┏━━

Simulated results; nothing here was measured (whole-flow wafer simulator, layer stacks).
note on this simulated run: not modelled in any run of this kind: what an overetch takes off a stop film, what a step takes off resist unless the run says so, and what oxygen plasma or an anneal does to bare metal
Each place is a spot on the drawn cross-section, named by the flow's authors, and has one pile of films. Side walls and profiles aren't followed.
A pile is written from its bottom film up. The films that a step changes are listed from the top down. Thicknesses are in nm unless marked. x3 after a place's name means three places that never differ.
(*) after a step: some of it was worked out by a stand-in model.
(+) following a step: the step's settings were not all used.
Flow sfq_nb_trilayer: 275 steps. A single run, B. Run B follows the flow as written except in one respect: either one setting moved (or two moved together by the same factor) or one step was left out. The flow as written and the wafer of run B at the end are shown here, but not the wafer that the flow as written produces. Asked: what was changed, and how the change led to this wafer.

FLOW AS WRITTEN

┗━━

■ **EXERCISE**: Reproduce the entries exactly. Every word has to stay the same.

■ **WORKED SOLUTION**:
Simulated results; nothing here was measured (whole-flow wafer simulator, layer stacks).
note on this simulated run: not modelled in any run of this kind: what an overetch takes off a stop film, what a step takes off resist unless the run says so, and what oxygen plasma or an anneal does to bare metal
Each place is a spot on the drawn cross-section, named by the flow's authors, and has one pile of films. Side walls and profiles aren't followed.
A pile is written from its bottom film up. The films that a step changes are listed from the top down. Thicknesses are in nm unless marked. x3 after a place's name means three places that never differ.
(*) after a step: some of it was worked out by a stand-in model.
(+) following a step: the step's settings were not all used.
Flow sfq_nb_trilayer: 275 steps. A single run, B. Run B follows the flow as written except in one respect: either one setting moved (or two moved together by the same factor) or one step was left out. The flow as written and the wafer of run B at the end are shown here, but not the wafer that the flow as written produces. Asked: what was changed, and how the change led to this wafer.

FLOW AS WRITTEN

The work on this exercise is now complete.